Restrict the output to the lines below starting at the one that contains "services: when a" and ending at the one that contains "step: NHARC_A_STAIRCASE_ETCH_188", and restate them word for word, both ends included.

INFORMATION SHOWN Start Marker

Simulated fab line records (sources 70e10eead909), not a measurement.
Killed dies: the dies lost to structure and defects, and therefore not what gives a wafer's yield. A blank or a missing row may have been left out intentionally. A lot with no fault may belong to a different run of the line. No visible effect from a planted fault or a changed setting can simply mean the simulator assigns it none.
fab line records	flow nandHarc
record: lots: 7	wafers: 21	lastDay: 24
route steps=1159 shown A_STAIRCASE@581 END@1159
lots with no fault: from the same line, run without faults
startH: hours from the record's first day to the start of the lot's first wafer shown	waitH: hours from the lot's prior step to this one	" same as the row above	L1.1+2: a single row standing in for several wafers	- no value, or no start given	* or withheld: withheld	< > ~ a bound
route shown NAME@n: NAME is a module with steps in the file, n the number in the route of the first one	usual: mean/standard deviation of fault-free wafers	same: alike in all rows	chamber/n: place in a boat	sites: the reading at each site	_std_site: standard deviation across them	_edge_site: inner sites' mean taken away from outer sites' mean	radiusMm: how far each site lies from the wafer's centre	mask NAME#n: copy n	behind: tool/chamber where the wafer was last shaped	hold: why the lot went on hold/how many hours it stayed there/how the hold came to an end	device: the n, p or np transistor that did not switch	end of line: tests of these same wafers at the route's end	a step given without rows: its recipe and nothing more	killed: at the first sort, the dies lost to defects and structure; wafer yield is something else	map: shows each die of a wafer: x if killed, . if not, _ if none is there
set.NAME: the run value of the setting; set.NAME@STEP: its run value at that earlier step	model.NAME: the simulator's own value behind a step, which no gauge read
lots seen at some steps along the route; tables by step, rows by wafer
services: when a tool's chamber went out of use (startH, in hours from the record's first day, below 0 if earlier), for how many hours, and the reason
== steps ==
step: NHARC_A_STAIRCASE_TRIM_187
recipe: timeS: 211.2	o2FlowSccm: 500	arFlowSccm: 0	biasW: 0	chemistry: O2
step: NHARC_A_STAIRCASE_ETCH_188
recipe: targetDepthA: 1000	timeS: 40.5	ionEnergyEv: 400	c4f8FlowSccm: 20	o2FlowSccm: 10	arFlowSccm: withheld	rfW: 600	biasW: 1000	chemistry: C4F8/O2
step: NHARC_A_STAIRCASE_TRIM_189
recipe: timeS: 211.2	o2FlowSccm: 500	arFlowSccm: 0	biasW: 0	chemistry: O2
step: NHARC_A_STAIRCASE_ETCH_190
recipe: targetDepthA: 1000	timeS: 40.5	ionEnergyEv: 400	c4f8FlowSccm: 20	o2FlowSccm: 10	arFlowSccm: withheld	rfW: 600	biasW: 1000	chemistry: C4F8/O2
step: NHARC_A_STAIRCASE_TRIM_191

INFORMATION SHOWN End Marker

* ANSWER AREA *
services: when a tool's chamber went out of use (startH, in hours from the record's first day, below 0 if earlier), for how many hours, and the reason
== steps ==
step: NHARC_A_STAIRCASE_TRIM_187
recipe: timeS: 211.2	o2FlowSccm: 500	arFlowSccm: 0	biasW: 0	chemistry: O2
step: NHARC_A_STAIRCASE_ETCH_188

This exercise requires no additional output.